********
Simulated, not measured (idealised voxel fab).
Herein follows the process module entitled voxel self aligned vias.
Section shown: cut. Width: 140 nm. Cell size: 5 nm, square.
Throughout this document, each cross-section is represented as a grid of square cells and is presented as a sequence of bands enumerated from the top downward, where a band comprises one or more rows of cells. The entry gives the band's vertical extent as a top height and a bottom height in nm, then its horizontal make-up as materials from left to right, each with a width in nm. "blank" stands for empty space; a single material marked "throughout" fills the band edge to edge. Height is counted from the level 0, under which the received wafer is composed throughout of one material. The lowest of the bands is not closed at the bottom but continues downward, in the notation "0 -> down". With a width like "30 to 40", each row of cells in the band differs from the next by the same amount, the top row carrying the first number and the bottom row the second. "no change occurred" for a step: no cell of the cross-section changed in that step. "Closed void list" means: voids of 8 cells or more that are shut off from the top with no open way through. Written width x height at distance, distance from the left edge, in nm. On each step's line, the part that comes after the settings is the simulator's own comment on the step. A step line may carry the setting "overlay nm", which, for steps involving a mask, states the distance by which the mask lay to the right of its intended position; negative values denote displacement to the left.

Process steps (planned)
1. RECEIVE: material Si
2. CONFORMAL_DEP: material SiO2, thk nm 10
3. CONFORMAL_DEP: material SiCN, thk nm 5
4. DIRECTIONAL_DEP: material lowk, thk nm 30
********

### EXERCISE
Give back each entry above precisely as it was written.

### RESPONSE BOX
Simulated, not measured (idealised voxel fab).
Herein follows the process module entitled voxel self aligned vias.
Section shown: cut. Width: 140 nm. Cell size: 5 nm, square.
Throughout this document, each cross-section is represented as a grid of square cells and is presented as a sequence of bands enumerated from the top downward, where a band comprises one or more rows of cells. The entry gives the band's vertical extent as a top height and a bottom height in nm, then its horizontal make-up as materials from left to right, each with a width in nm. "blank" stands for empty space; a single material marked "throughout" fills the band edge to edge. Height is counted from the level 0, under which the received wafer is composed throughout of one material. The lowest of the bands is not closed at the bottom but continues downward, in the notation "0 -> down". With a width like "30 to 40", each row of cells in the band differs from the next by the same amount, the top row carrying the first number and the bottom row the second. "no change occurred" for a step: no cell of the cross-section changed in that step. "Closed void list" means: voids of 8 cells or more that are shut off from the top with no open way through. Written width x height at distance, distance from the left edge, in nm. On each step's line, the part that comes after the settings is the simulator's own comment on the step. A step line may carry the setting "overlay nm", which, for steps involving a mask, states the distance by which the mask lay to the right of its intended position; negative values denote displacement to the left.

Process steps (planned)
1. RECEIVE: material Si
2. CONFORMAL_DEP: material SiO2, thk nm 10
3. CONFORMAL_DEP: material SiCN, thk nm 5
4. DIRECTIONAL_DEP: material lowk, thk nm 30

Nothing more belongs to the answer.